Task item: What is needed is an exact transcription of every record below.

Excerpted data:
• • • •

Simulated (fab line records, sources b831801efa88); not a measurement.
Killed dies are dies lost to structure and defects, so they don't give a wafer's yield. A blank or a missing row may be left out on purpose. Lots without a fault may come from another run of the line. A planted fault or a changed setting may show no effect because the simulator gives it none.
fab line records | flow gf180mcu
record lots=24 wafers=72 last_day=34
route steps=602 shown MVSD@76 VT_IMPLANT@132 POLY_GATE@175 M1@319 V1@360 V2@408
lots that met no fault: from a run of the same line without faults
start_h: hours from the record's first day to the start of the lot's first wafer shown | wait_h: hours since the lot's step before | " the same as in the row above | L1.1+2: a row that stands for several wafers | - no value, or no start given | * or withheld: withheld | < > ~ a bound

• • • •

Response box:
Simulated (fab line records, sources b831801efa88); not a measurement.
Killed dies are dies lost to structure and defects, so they don't give a wafer's yield. A blank or a missing row may be left out on purpose. Lots without a fault may come from another run of the line. A planted fault or a changed setting may show no effect because the simulator gives it none.
fab line records | flow gf180mcu
record lots=24 wafers=72 last_day=34
route steps=602 shown MVSD@76 VT_IMPLANT@132 POLY_GATE@175 M1@319 V1@360 V2@408
lots that met no fault: from a run of the same line without faults
start_h: hours from the record's first day to the start of the lot's first wafer shown | wait_h: hours since the lot's step before | " the same as in the row above | L1.1+2: a row that stands for several wafers | - no value, or no start given | * or withheld: withheld | < > ~ a bound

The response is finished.